**ASSIGNMENT:** Start to finish, reproduce the records below with nothing missing.

>>>>>

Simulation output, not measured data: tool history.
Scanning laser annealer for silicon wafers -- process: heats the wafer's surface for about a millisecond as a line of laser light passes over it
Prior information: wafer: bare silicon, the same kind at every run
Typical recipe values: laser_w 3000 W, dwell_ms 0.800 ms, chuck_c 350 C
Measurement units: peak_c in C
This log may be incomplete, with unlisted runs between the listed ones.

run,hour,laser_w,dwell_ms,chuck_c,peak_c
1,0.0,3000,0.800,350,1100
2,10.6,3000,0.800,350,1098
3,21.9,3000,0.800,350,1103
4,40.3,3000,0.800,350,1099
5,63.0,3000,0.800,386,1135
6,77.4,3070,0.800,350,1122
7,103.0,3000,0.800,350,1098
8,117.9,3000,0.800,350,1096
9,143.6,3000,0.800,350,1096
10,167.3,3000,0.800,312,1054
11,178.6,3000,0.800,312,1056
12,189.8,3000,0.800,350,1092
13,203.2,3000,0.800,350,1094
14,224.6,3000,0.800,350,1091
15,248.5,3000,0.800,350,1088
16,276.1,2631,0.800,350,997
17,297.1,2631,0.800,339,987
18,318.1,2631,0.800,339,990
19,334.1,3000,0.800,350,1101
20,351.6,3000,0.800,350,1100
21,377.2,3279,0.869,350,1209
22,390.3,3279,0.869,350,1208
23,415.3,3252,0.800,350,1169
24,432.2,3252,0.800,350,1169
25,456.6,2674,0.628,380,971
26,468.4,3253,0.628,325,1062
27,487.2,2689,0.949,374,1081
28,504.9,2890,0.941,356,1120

<<<<<

**TASK ANSWER:**
Simulation output, not measured data: tool history.
Scanning laser annealer for silicon wafers -- process: heats the wafer's surface for about a millisecond as a line of laser light passes over it
Prior information: wafer: bare silicon, the same kind at every run
Typical recipe values: laser_w 3000 W, dwell_ms 0.800 ms, chuck_c 350 C
Measurement units: peak_c in C
This log may be incomplete, with unlisted runs between the listed ones.

run,hour,laser_w,dwell_ms,chuck_c,peak_c
1,0.0,3000,0.800,350,1100
2,10.6,3000,0.800,350,1098
3,21.9,3000,0.800,350,1103
4,40.3,3000,0.800,350,1099
5,63.0,3000,0.800,386,1135
6,77.4,3070,0.800,350,1122
7,103.0,3000,0.800,350,1098
8,117.9,3000,0.800,350,1096
9,143.6,3000,0.800,350,1096
10,167.3,3000,0.800,312,1054
11,178.6,3000,0.800,312,1056
12,189.8,3000,0.800,350,1092
13,203.2,3000,0.800,350,1094
14,224.6,3000,0.800,350,1091
15,248.5,3000,0.800,350,1088
16,276.1,2631,0.800,350,997
17,297.1,2631,0.800,339,987
18,318.1,2631,0.800,339,990
19,334.1,3000,0.800,350,1101
20,351.6,3000,0.800,350,1100
21,377.2,3279,0.869,350,1209
22,390.3,3279,0.869,350,1208
23,415.3,3252,0.800,350,1169
24,432.2,3252,0.800,350,1169
25,456.6,2674,0.628,380,971
26,468.4,3253,0.628,325,1062
27,487.2,2689,0.949,374,1081
28,504.9,2890,0.941,356,1120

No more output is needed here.